[Data under study]
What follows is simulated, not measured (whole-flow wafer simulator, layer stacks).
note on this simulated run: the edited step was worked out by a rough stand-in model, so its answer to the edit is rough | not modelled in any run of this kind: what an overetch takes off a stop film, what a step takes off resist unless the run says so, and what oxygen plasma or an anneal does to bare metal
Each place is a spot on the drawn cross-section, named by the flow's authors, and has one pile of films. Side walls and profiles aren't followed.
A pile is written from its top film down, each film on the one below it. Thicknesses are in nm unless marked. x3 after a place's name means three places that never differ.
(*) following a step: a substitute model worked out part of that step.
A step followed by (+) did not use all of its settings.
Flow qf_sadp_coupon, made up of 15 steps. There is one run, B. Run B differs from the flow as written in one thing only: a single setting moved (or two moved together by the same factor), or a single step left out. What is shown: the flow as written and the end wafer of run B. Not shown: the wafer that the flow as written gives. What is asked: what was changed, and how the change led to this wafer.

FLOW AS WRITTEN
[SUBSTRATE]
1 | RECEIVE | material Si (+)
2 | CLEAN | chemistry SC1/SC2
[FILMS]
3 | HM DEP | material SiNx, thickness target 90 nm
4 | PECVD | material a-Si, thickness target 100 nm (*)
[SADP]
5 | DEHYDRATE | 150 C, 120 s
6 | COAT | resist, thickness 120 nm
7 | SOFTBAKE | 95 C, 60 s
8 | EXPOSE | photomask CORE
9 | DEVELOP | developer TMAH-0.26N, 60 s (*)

[Work request] Take the material above and return all of it exactly.

[Problem solution]
What follows is simulated, not measured (whole-flow wafer simulator, layer stacks).
note on this simulated run: the edited step was worked out by a rough stand-in model, so its answer to the edit is rough | not modelled in any run of this kind: what an overetch takes off a stop film, what a step takes off resist unless the run says so, and what oxygen plasma or an anneal does to bare metal
Each place is a spot on the drawn cross-section, named by the flow's authors, and has one pile of films. Side walls and profiles aren't followed.
A pile is written from its top film down, each film on the one below it. Thicknesses are in nm unless marked. x3 after a place's name means three places that never differ.
(*) following a step: a substitute model worked out part of that step.
A step followed by (+) did not use all of its settings.
Flow qf_sadp_coupon, made up of 15 steps. There is one run, B. Run B differs from the flow as written in one thing only: a single setting moved (or two moved together by the same factor), or a single step left out. What is shown: the flow as written and the end wafer of run B. Not shown: the wafer that the flow as written gives. What is asked: what was changed, and how the change led to this wafer.

FLOW AS WRITTEN
[SUBSTRATE]
1 | RECEIVE | material Si (+)
2 | CLEAN | chemistry SC1/SC2
[FILMS]
3 | HM DEP | material SiNx, thickness target 90 nm
4 | PECVD | material a-Si, thickness target 100 nm (*)
[SADP]
5 | DEHYDRATE | 150 C, 120 s
6 | COAT | resist, thickness 120 nm
7 | SOFTBAKE | 95 C, 60 s
8 | EXPOSE | photomask CORE
9 | DEVELOP | developer TMAH-0.26N, 60 s (*)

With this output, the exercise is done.